*** Excerpted records ***

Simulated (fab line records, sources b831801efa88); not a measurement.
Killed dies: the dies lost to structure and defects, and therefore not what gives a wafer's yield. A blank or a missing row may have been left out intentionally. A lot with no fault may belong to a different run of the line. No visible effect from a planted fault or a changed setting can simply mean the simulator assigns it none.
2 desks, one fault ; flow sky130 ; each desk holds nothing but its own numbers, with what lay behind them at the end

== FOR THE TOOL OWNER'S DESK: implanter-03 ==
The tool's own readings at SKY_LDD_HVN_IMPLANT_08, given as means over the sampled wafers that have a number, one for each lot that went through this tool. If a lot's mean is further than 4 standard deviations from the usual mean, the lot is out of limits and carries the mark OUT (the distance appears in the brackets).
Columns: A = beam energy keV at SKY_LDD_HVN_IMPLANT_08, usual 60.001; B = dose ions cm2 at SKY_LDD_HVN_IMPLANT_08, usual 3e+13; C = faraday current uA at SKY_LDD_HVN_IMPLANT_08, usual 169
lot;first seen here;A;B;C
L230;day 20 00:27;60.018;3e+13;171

*** End of Excerpted records ***

Each record above should be returned exactly as it appears.

## [Exercise answer]
Simulated (fab line records, sources b831801efa88); not a measurement.
Killed dies: the dies lost to structure and defects, and therefore not what gives a wafer's yield. A blank or a missing row may have been left out intentionally. A lot with no fault may belong to a different run of the line. No visible effect from a planted fault or a changed setting can simply mean the simulator assigns it none.
2 desks, one fault ; flow sky130 ; each desk holds nothing but its own numbers, with what lay behind them at the end

== FOR THE TOOL OWNER'S DESK: implanter-03 ==
The tool's own readings at SKY_LDD_HVN_IMPLANT_08, given as means over the sampled wafers that have a number, one for each lot that went through this tool. If a lot's mean is further than 4 standard deviations from the usual mean, the lot is out of limits and carries the mark OUT (the distance appears in the brackets).
Columns: A = beam energy keV at SKY_LDD_HVN_IMPLANT_08, usual 60.001; B = dose ions cm2 at SKY_LDD_HVN_IMPLANT_08, usual 3e+13; C = faraday current uA at SKY_LDD_HVN_IMPLANT_08, usual 169
lot;first seen here;A;B;C
L230;day 20 00:27;60.018;3e+13;171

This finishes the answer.